_Work order:_
Keeping every word the same, return the listing from its first line until the line holding "The tool's own" has been returned as well.

= Beginning of Section =

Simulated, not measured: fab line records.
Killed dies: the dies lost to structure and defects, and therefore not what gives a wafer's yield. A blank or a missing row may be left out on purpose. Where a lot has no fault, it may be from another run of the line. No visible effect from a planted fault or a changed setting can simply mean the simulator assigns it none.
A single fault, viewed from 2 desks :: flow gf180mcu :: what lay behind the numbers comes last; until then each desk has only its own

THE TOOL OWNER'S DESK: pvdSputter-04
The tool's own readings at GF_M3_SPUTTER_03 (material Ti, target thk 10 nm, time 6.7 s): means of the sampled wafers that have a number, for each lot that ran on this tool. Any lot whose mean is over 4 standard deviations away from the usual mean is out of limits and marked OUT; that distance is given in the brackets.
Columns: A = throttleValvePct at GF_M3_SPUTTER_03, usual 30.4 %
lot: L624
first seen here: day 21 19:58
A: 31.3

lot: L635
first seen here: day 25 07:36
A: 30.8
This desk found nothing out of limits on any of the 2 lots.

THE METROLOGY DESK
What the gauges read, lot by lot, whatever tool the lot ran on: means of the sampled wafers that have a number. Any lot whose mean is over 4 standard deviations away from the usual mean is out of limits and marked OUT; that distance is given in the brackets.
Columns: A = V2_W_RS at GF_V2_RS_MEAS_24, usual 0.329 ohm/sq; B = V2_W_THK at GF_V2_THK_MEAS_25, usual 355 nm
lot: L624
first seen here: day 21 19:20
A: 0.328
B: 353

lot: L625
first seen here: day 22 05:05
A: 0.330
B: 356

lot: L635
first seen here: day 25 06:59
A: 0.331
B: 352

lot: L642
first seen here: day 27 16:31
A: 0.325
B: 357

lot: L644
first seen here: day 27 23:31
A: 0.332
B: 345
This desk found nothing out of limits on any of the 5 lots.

= End of Section =

_Response box:_
Simulated, not measured: fab line records.
Killed dies: the dies lost to structure and defects, and therefore not what gives a wafer's yield. A blank or a missing row may be left out on purpose. Where a lot has no fault, it may be from another run of the line. No visible effect from a planted fault or a changed setting can simply mean the simulator assigns it none.
A single fault, viewed from 2 desks :: flow gf180mcu :: what lay behind the numbers comes last; until then each desk has only its own

THE TOOL OWNER'S DESK: pvdSputter-04
The tool's own readings at GF_M3_SPUTTER_03 (material Ti, target thk 10 nm, time 6.7 s): means of the sampled wafers that have a number, for each lot that ran on this tool. Any lot whose mean is over 4 standard deviations away from the usual mean is out of limits and marked OUT; that distance is given in the brackets.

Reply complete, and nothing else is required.